- Dataset
*** Begin section ***

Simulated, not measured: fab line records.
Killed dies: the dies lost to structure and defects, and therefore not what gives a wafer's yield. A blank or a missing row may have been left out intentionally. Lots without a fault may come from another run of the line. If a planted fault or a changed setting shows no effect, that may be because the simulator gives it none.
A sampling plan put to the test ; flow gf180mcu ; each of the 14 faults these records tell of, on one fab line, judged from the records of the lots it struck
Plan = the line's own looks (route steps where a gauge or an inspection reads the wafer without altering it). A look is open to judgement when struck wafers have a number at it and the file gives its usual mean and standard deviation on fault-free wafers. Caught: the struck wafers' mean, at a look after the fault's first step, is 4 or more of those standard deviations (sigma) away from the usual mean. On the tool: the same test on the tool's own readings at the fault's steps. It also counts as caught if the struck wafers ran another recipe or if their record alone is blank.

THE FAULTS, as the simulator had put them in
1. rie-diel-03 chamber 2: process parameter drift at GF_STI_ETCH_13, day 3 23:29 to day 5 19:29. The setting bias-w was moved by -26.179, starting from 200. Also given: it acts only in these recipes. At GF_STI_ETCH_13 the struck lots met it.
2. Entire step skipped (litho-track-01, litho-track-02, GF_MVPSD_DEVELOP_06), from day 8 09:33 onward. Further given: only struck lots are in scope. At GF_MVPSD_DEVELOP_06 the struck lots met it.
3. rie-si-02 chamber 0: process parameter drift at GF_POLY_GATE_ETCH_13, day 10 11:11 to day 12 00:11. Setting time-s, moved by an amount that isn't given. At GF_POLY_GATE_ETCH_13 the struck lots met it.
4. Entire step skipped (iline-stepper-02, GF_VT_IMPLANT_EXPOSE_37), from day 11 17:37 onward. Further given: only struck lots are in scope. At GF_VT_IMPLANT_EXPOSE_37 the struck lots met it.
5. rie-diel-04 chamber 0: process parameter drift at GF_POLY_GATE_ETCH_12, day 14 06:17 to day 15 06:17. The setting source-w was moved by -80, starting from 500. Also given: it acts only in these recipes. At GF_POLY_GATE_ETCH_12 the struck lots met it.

*** End section ***

- Assignment
Repeat, word for word, the lines from the opening of the material through the line containing "THE FAULTS, as the simulator had put them in".

- Exercise solution
Simulated, not measured: fab line records.
Killed dies: the dies lost to structure and defects, and therefore not what gives a wafer's yield. A blank or a missing row may have been left out intentionally. Lots without a fault may come from another run of the line. If a planted fault or a changed setting shows no effect, that may be because the simulator gives it none.
A sampling plan put to the test ; flow gf180mcu ; each of the 14 faults these records tell of, on one fab line, judged from the records of the lots it struck
Plan = the line's own looks (route steps where a gauge or an inspection reads the wafer without altering it). A look is open to judgement when struck wafers have a number at it and the file gives its usual mean and standard deviation on fault-free wafers. Caught: the struck wafers' mean, at a look after the fault's first step, is 4 or more of those standard deviations (sigma) away from the usual mean. On the tool: the same test on the tool's own readings at the fault's steps. It also counts as caught if the struck wafers ran another recipe or if their record alone is blank.

THE FAULTS, as the simulator had put them in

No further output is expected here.